*REQUIRED ACTION*. Reproduce the listing exactly, so that no line differs from the original.

*EXCERPTED RECORDS*.
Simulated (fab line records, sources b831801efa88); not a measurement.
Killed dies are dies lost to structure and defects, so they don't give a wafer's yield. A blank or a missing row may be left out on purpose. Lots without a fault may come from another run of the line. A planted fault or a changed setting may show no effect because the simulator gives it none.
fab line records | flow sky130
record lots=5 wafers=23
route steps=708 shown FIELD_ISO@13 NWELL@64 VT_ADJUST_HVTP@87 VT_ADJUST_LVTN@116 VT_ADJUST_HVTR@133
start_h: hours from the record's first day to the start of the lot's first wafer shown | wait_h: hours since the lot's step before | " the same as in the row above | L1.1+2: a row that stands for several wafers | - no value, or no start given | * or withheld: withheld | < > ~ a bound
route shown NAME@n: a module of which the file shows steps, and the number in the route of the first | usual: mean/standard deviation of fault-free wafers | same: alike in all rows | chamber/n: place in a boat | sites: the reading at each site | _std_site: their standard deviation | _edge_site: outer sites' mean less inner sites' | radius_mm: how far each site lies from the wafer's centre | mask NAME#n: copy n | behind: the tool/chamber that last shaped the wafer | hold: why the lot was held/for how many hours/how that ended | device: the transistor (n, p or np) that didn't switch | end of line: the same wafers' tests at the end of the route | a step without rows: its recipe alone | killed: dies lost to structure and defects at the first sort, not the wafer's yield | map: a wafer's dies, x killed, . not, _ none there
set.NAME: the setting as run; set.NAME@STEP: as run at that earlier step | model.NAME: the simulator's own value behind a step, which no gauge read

*EXERCISE RESPONSE*.
Simulated (fab line records, sources b831801efa88); not a measurement.
Killed dies are dies lost to structure and defects, so they don't give a wafer's yield. A blank or a missing row may be left out on purpose. Lots without a fault may come from another run of the line. A planted fault or a changed setting may show no effect because the simulator gives it none.
fab line records | flow sky130
record lots=5 wafers=23
route steps=708 shown FIELD_ISO@13 NWELL@64 VT_ADJUST_HVTP@87 VT_ADJUST_LVTN@116 VT_ADJUST_HVTR@133
start_h: hours from the record's first day to the start of the lot's first wafer shown | wait_h: hours since the lot's step before | " the same as in the row above | L1.1+2: a row that stands for several wafers | - no value, or no start given | * or withheld: withheld | < > ~ a bound
route shown NAME@n: a module of which the file shows steps, and the number in the route of the first | usual: mean/standard deviation of fault-free wafers | same: alike in all rows | chamber/n: place in a boat | sites: the reading at each site | _std_site: their standard deviation | _edge_site: outer sites' mean less inner sites' | radius_mm: how far each site lies from the wafer's centre | mask NAME#n: copy n | behind: the tool/chamber that last shaped the wafer | hold: why the lot was held/for how many hours/how that ended | device: the transistor (n, p or np) that didn't switch | end of line: the same wafers' tests at the end of the route | a step without rows: its recipe alone | killed: dies lost to structure and defects at the first sort, not the wafer's yield | map: a wafer's dies, x killed, . not, _ none there
set.NAME: the setting as run; set.NAME@STEP: as run at that earlier step | model.NAME: the simulator's own value behind a step, which no gauge read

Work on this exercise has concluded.